## REQUIRED ACTION
For the entries below, the result should be an exact transcription of the lines from the one with "field_l : Si" up to and including the one with "12.7 / SiO2 209", and only those.

## DATA EXTRACT
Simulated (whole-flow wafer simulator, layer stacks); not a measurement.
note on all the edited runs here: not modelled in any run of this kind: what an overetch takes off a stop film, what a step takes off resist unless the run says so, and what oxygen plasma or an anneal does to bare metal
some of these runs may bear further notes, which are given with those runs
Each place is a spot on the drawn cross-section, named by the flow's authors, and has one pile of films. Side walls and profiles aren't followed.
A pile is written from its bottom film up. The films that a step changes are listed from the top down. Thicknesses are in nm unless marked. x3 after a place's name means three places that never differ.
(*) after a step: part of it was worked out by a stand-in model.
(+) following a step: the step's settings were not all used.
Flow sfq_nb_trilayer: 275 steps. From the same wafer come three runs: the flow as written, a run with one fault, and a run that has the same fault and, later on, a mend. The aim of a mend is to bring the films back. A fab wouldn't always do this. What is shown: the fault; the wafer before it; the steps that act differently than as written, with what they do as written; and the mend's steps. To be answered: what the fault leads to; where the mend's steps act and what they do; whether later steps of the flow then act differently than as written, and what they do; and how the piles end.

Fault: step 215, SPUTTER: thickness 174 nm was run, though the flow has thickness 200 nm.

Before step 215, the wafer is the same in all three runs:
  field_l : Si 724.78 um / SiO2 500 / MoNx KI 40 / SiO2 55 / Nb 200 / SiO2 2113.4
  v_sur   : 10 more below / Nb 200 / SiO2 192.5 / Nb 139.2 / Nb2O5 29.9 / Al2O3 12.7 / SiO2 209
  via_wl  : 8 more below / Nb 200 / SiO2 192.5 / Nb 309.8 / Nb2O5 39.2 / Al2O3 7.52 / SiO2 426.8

## EXPECTED ANSWER
  field_l : Si 724.78 um / SiO2 500 / MoNx KI 40 / SiO2 55 / Nb 200 / SiO2 2113.4
  v_sur   : 10 more below / Nb 200 / SiO2 192.5 / Nb 139.2 / Nb2O5 29.9 / Al2O3 12.7 / SiO2 209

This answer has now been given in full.